Work item — Only part of the listing is needed, namely the lines from its start through the line with "2 CVD: material", and they should be retyped exactly.

----- Extracted records -----
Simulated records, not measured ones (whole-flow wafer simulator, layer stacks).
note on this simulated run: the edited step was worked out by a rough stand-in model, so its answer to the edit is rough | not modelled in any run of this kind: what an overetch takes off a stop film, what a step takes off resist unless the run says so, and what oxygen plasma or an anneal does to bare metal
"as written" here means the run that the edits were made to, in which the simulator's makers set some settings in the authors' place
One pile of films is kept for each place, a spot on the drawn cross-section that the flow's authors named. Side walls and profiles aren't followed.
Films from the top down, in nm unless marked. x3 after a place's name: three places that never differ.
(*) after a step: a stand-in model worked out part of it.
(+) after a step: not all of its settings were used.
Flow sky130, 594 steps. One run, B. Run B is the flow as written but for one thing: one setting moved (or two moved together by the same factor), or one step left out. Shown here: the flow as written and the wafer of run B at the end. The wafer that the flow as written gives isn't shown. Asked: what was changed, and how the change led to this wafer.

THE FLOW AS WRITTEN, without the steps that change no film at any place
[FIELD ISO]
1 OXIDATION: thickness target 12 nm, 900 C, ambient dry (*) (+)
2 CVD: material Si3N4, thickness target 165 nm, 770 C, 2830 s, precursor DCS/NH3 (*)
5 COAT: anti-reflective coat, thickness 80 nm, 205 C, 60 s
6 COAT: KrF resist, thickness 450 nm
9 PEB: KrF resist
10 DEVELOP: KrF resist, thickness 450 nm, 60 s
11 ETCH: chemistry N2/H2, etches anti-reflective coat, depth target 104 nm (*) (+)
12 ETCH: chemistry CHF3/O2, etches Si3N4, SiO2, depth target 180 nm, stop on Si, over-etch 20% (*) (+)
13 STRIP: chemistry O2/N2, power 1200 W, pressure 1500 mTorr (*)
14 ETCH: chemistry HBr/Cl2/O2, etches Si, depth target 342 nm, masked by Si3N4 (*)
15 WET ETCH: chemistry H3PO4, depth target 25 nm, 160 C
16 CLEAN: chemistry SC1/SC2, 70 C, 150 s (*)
-----

Response —
Simulated records, not measured ones (whole-flow wafer simulator, layer stacks).
note on this simulated run: the edited step was worked out by a rough stand-in model, so its answer to the edit is rough | not modelled in any run of this kind: what an overetch takes off a stop film, what a step takes off resist unless the run says so, and what oxygen plasma or an anneal does to bare metal
"as written" here means the run that the edits were made to, in which the simulator's makers set some settings in the authors' place
One pile of films is kept for each place, a spot on the drawn cross-section that the flow's authors named. Side walls and profiles aren't followed.
Films from the top down, in nm unless marked. x3 after a place's name: three places that never differ.
(*) after a step: a stand-in model worked out part of it.
(+) after a step: not all of its settings were used.
Flow sky130, 594 steps. One run, B. Run B is the flow as written but for one thing: one setting moved (or two moved together by the same factor), or one step left out. Shown here: the flow as written and the wafer of run B at the end. The wafer that the flow as written gives isn't shown. Asked: what was changed, and how the change led to this wafer.

THE FLOW AS WRITTEN, without the steps that change no film at any place
[FIELD ISO]
1 OXIDATION: thickness target 12 nm, 900 C, ambient dry (*) (+)
2 CVD: material Si3N4, thickness target 165 nm, 770 C, 2830 s, precursor DCS/NH3 (*)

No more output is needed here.